ACTION ITEM –
Each line from the beginning of the data below through the line containing "run 5D day=0.975" should be repeated exactly, please.

☆ ☆ ☆
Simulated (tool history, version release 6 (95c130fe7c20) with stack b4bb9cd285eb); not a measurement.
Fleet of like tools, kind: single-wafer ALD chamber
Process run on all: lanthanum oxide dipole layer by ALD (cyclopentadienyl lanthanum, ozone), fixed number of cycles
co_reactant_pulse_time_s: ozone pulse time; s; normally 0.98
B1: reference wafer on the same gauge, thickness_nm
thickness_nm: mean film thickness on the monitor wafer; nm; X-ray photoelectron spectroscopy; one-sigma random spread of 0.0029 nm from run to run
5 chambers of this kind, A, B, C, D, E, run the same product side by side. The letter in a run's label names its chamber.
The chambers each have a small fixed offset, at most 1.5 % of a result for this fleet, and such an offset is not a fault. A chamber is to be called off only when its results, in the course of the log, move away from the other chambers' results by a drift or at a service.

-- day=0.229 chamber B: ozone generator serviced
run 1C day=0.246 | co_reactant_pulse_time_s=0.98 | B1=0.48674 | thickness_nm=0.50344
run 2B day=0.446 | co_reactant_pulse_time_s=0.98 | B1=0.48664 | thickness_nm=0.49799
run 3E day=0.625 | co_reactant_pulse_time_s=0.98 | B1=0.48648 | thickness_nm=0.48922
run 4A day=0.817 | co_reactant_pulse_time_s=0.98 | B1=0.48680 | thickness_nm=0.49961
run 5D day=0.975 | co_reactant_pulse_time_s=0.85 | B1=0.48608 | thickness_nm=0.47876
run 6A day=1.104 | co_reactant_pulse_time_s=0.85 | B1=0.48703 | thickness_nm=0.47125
☆ ☆ ☆

REPLY –
Simulated (tool history, version release 6 (95c130fe7c20) with stack b4bb9cd285eb); not a measurement.
Fleet of like tools, kind: single-wafer ALD chamber
Process run on all: lanthanum oxide dipole layer by ALD (cyclopentadienyl lanthanum, ozone), fixed number of cycles
co_reactant_pulse_time_s: ozone pulse time; s; normally 0.98
B1: reference wafer on the same gauge, thickness_nm
thickness_nm: mean film thickness on the monitor wafer; nm; X-ray photoelectron spectroscopy; one-sigma random spread of 0.0029 nm from run to run
5 chambers of this kind, A, B, C, D, E, run the same product side by side. The letter in a run's label names its chamber.
The chambers each have a small fixed offset, at most 1.5 % of a result for this fleet, and such an offset is not a fault. A chamber is to be called off only when its results, in the course of the log, move away from the other chambers' results by a drift or at a service.

-- day=0.229 chamber B: ozone generator serviced
run 1C day=0.246 | co_reactant_pulse_time_s=0.98 | B1=0.48674 | thickness_nm=0.50344
run 2B day=0.446 | co_reactant_pulse_time_s=0.98 | B1=0.48664 | thickness_nm=0.49799
run 3E day=0.625 | co_reactant_pulse_time_s=0.98 | B1=0.48648 | thickness_nm=0.48922
run 4A day=0.817 | co_reactant_pulse_time_s=0.98 | B1=0.48680 | thickness_nm=0.49961
run 5D day=0.975 | co_reactant_pulse_time_s=0.85 | B1=0.48608 | thickness_nm=0.47876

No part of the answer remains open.